— Brief —
Return, in their exact form, the lines that lie between the start of the data below and the line containing "(+) after a", with both ends included.

— Given information —
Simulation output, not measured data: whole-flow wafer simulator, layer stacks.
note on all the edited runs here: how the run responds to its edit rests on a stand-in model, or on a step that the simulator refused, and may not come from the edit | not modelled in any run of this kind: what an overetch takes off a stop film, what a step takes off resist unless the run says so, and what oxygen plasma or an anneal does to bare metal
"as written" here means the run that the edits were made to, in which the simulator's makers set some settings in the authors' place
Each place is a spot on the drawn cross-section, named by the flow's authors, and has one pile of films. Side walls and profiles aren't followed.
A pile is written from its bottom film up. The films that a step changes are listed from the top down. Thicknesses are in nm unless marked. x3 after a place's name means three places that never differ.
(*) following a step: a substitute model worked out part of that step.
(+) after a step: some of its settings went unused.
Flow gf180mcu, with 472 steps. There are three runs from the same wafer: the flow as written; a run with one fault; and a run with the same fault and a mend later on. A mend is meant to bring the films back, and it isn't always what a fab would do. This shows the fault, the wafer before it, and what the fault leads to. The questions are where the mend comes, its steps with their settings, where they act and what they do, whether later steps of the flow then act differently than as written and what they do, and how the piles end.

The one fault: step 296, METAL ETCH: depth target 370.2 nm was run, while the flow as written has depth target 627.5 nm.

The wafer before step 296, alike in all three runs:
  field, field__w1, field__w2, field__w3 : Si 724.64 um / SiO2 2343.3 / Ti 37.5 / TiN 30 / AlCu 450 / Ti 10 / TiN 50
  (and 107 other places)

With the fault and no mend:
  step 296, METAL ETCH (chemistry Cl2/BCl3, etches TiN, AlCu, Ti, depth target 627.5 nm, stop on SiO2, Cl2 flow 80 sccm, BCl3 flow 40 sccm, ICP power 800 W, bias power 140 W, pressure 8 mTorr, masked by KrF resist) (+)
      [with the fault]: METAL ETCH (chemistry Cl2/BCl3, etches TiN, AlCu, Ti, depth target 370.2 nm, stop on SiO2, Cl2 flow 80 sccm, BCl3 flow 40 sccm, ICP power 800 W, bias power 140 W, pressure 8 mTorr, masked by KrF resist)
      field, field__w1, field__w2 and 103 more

— Response —
Simulation output, not measured data: whole-flow wafer simulator, layer stacks.
note on all the edited runs here: how the run responds to its edit rests on a stand-in model, or on a step that the simulator refused, and may not come from the edit | not modelled in any run of this kind: what an overetch takes off a stop film, what a step takes off resist unless the run says so, and what oxygen plasma or an anneal does to bare metal
"as written" here means the run that the edits were made to, in which the simulator's makers set some settings in the authors' place
Each place is a spot on the drawn cross-section, named by the flow's authors, and has one pile of films. Side walls and profiles aren't followed.
A pile is written from its bottom film up. The films that a step changes are listed from the top down. Thicknesses are in nm unless marked. x3 after a place's name means three places that never differ.
(*) following a step: a substitute model worked out part of that step.
(+) after a step: some of its settings went unused.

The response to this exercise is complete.